§ DATASET:
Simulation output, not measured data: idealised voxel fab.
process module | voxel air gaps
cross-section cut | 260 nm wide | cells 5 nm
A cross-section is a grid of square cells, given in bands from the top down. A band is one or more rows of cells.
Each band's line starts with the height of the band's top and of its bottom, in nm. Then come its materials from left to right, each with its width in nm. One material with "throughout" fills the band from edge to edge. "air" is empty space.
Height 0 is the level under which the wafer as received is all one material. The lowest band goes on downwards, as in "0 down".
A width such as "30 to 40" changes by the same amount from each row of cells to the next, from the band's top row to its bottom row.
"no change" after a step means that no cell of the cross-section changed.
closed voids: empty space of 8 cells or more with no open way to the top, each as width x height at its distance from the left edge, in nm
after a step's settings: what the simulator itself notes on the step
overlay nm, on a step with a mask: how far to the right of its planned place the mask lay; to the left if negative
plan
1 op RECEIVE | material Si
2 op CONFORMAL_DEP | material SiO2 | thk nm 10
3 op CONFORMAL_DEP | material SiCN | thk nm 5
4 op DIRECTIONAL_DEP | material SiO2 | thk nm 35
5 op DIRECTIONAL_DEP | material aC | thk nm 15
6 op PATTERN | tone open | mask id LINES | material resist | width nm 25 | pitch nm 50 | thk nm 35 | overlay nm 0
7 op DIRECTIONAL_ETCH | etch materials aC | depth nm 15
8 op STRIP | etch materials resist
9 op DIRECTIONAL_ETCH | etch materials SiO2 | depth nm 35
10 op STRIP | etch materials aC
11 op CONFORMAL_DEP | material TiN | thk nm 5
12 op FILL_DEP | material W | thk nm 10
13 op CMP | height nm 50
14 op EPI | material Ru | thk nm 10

§ EXERCISE: The expected output is the exact run of lines from the start of the entries through the line with "Height 0 is", inclusive.

§ WRITTEN SOLUTION:
Simulation output, not measured data: idealised voxel fab.
process module | voxel air gaps
cross-section cut | 260 nm wide | cells 5 nm
A cross-section is a grid of square cells, given in bands from the top down. A band is one or more rows of cells.
Each band's line starts with the height of the band's top and of its bottom, in nm. Then come its materials from left to right, each with its width in nm. One material with "throughout" fills the band from edge to edge. "air" is empty space.
Height 0 is the level under which the wafer as received is all one material. The lowest band goes on downwards, as in "0 down".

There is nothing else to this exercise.